» Required action:
Line by line, restate the material exactly.

» Data extracts:
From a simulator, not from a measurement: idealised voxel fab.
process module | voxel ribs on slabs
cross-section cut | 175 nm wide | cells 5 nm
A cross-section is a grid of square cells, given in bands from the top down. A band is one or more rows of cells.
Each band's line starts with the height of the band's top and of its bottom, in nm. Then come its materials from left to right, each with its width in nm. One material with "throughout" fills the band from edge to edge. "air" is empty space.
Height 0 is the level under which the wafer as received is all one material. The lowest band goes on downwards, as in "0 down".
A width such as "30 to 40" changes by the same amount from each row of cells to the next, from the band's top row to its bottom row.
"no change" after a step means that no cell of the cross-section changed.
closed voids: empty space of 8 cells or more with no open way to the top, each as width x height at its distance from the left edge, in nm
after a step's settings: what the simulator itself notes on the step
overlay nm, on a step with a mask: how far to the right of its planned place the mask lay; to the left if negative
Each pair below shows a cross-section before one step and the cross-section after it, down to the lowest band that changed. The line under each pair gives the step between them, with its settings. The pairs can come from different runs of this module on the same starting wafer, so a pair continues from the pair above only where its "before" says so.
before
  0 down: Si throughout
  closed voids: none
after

» Problem solution:
From a simulator, not from a measurement: idealised voxel fab.
process module | voxel ribs on slabs
cross-section cut | 175 nm wide | cells 5 nm
A cross-section is a grid of square cells, given in bands from the top down. A band is one or more rows of cells.
Each band's line starts with the height of the band's top and of its bottom, in nm. Then come its materials from left to right, each with its width in nm. One material with "throughout" fills the band from edge to edge. "air" is empty space.
Height 0 is the level under which the wafer as received is all one material. The lowest band goes on downwards, as in "0 down".
A width such as "30 to 40" changes by the same amount from each row of cells to the next, from the band's top row to its bottom row.
"no change" after a step means that no cell of the cross-section changed.
closed voids: empty space of 8 cells or more with no open way to the top, each as width x height at its distance from the left edge, in nm
after a step's settings: what the simulator itself notes on the step
overlay nm, on a step with a mask: how far to the right of its planned place the mask lay; to the left if negative
Each pair below shows a cross-section before one step and the cross-section after it, down to the lowest band that changed. The line under each pair gives the step between them, with its settings. The pairs can come from different runs of this module on the same starting wafer, so a pair continues from the pair above only where its "before" says so.
before
  0 down: Si throughout
  closed voids: none
after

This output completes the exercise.